[Start of section]
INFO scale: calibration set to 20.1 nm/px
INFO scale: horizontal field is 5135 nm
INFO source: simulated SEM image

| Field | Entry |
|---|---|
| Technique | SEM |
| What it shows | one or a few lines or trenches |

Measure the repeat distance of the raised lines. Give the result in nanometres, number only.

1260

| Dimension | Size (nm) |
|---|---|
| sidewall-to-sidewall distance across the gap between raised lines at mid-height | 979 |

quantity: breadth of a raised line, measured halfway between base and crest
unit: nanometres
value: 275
[End of section]

### Work order:
Type out each entry above again, exactly.

### Exercise answer:
INFO scale: calibration set to 20.1 nm/px
INFO scale: horizontal field is 5135 nm
INFO source: simulated SEM image

| Field | Entry |
|---|---|
| Technique | SEM |
| What it shows | one or a few lines or trenches |

Measure the repeat distance of the raised lines. Give the result in nanometres, number only.

1260

| Dimension | Size (nm) |
|---|---|
| sidewall-to-sidewall distance across the gap between raised lines at mid-height | 979 |

quantity: breadth of a raised line, measured halfway between base and crest
unit: nanometres
value: 275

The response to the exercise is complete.